## TASK ITEM
Return the whole listing exactly as written.

## DATA TO EXAMINE
#####

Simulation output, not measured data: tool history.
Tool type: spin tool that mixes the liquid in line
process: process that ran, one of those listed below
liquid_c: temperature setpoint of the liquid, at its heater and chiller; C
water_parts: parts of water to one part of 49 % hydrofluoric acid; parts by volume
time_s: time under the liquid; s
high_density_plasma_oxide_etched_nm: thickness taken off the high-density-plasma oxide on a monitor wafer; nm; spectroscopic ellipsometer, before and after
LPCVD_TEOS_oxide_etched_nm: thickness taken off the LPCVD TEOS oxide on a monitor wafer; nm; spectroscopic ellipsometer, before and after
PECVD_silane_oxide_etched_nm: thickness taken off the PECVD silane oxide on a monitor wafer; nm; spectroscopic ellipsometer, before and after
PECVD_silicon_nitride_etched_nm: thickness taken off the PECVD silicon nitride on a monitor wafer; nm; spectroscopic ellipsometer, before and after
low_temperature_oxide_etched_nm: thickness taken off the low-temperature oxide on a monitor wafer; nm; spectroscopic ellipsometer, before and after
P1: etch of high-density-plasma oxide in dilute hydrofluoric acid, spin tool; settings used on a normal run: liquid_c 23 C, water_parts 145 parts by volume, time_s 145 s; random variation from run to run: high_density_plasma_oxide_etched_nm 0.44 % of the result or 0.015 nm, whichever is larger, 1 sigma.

#####

## SOLUTION
Simulation output, not measured data: tool history.
Tool type: spin tool that mixes the liquid in line
process: process that ran, one of those listed below
liquid_c: temperature setpoint of the liquid, at its heater and chiller; C
water_parts: parts of water to one part of 49 % hydrofluoric acid; parts by volume
time_s: time under the liquid; s
high_density_plasma_oxide_etched_nm: thickness taken off the high-density-plasma oxide on a monitor wafer; nm; spectroscopic ellipsometer, before and after
LPCVD_TEOS_oxide_etched_nm: thickness taken off the LPCVD TEOS oxide on a monitor wafer; nm; spectroscopic ellipsometer, before and after
PECVD_silane_oxide_etched_nm: thickness taken off the PECVD silane oxide on a monitor wafer; nm; spectroscopic ellipsometer, before and after
PECVD_silicon_nitride_etched_nm: thickness taken off the PECVD silicon nitride on a monitor wafer; nm; spectroscopic ellipsometer, before and after
low_temperature_oxide_etched_nm: thickness taken off the low-temperature oxide on a monitor wafer; nm; spectroscopic ellipsometer, before and after
P1: etch of high-density-plasma oxide in dilute hydrofluoric acid, spin tool; settings used on a normal run: liquid_c 23 C, water_parts 145 parts by volume, time_s 145 s; random variation from run to run: high_density_plasma_oxide_etched_nm 0.44 % of the result or 0.015 nm, whichever is larger, 1 sigma.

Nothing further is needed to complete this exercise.